### Data:
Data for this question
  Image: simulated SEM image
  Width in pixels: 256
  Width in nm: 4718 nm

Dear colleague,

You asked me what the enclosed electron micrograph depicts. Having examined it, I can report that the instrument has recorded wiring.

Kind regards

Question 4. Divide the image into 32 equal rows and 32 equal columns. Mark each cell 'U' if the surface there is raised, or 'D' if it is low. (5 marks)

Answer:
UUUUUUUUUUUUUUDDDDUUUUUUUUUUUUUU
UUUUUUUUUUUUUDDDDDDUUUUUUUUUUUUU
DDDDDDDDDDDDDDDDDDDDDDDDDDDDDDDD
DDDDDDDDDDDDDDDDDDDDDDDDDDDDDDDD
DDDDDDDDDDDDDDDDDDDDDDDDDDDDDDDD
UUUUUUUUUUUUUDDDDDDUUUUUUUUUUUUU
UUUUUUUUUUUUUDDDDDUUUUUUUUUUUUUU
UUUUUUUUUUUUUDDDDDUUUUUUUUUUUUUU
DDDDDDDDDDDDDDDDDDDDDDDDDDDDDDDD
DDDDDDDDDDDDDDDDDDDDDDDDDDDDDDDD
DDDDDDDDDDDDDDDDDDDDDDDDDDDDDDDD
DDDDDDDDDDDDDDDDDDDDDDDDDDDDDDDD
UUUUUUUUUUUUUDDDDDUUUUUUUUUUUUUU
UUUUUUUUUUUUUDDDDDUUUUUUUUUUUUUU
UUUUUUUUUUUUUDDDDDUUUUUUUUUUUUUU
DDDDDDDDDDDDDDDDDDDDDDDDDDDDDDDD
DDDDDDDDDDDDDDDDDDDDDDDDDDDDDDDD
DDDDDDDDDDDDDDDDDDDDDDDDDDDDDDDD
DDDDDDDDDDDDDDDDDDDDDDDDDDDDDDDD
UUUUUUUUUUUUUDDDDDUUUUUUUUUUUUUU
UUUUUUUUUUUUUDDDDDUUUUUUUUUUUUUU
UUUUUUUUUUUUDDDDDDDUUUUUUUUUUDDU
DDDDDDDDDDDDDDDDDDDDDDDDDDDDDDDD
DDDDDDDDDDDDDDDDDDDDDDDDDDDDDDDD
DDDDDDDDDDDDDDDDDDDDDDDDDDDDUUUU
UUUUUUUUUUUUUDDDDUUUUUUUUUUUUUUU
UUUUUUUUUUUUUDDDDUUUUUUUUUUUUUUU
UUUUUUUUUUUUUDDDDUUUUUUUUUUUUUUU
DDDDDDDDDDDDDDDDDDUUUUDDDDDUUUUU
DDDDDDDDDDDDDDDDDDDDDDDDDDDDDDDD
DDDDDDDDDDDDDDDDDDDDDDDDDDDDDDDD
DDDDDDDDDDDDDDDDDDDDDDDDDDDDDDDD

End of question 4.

### Requirement:
Give back exactly the lines of the listing above, starting with its first line and ending with the line that holds "Kind regards".

### Result:
Data for this question
  Image: simulated SEM image
  Width in pixels: 256
  Width in nm: 4718 nm

Dear colleague,

You asked me what the enclosed electron micrograph depicts. Having examined it, I can report that the instrument has recorded wiring.

Kind regards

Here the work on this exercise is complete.